# BRIEF
From the entries below, output the line with "11: DIRECTIONAL_ETCH, etch" and each following line up to and including the line with "Heads up, this", exactly as written.

- - -

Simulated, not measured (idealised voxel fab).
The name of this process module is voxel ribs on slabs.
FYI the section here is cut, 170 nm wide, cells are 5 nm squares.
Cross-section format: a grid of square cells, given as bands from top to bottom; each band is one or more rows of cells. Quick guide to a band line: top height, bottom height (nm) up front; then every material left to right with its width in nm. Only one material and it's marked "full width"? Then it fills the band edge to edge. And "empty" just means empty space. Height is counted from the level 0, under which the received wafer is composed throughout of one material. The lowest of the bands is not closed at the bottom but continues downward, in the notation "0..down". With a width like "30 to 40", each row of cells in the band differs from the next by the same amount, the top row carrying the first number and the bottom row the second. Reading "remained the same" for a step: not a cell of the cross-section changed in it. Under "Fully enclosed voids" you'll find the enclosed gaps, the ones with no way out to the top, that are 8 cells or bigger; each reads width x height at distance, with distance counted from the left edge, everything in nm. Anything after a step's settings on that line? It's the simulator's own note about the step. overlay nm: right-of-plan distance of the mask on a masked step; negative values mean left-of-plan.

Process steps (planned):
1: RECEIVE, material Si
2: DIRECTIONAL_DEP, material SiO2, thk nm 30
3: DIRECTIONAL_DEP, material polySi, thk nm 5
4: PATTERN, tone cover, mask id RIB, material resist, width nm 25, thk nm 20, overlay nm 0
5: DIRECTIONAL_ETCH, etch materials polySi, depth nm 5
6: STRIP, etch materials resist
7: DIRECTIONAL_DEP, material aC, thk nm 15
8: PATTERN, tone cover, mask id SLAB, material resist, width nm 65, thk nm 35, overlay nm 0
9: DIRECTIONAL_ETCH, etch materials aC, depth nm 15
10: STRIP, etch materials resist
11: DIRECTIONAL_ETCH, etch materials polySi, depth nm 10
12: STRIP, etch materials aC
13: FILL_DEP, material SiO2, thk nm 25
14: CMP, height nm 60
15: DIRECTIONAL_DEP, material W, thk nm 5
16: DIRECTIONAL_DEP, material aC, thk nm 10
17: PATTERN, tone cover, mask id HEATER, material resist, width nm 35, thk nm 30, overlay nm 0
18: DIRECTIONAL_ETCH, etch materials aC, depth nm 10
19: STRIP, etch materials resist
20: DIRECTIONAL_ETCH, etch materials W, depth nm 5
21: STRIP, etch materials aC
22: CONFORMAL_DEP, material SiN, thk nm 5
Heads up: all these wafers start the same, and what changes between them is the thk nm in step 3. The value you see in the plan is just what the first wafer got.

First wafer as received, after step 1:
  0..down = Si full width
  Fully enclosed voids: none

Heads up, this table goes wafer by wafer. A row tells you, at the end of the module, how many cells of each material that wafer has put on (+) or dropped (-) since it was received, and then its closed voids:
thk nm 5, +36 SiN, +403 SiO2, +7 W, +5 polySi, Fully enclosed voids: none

- - -

# RESPONSE
11: DIRECTIONAL_ETCH, etch materials polySi, depth nm 10
12: STRIP, etch materials aC
13: FILL_DEP, material SiO2, thk nm 25
14: CMP, height nm 60
15: DIRECTIONAL_DEP, material W, thk nm 5
16: DIRECTIONAL_DEP, material aC, thk nm 10
17: PATTERN, tone cover, mask id HEATER, material resist, width nm 35, thk nm 30, overlay nm 0
18: DIRECTIONAL_ETCH, etch materials aC, depth nm 10
19: STRIP, etch materials resist
20: DIRECTIONAL_ETCH, etch materials W, depth nm 5
21: STRIP, etch materials aC
22: CONFORMAL_DEP, material SiN, thk nm 5
Heads up: all these wafers start the same, and what changes between them is the thk nm in step 3. The value you see in the plan is just what the first wafer got.

First wafer as received, after step 1:
  0..down = Si full width
  Fully enclosed voids: none

Heads up, this table goes wafer by wafer. A row tells you, at the end of the module, how many cells of each material that wafer has put on (+) or dropped (-) since it was received, and then its closed voids:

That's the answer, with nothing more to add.